> **Work task**
Please restate each entry exactly, without skipping any.

┌─ Material shown

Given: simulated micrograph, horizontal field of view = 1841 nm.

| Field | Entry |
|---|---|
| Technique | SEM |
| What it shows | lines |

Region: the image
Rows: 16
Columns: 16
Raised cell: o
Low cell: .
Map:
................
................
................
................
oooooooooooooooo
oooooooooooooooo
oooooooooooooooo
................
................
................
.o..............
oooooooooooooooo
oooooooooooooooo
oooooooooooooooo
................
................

└─

> **Written solution**
Given: simulated micrograph, horizontal field of view = 1841 nm.

| Field | Entry |
|---|---|
| Technique | SEM |
| What it shows | lines |

Region: the image
Rows: 16
Columns: 16
Raised cell: o
Low cell: .
Map:
................
................
................
................
oooooooooooooooo
oooooooooooooooo
oooooooooooooooo
................
................
................
.o..............
oooooooooooooooo
oooooooooooooooo
oooooooooooooooo
................
................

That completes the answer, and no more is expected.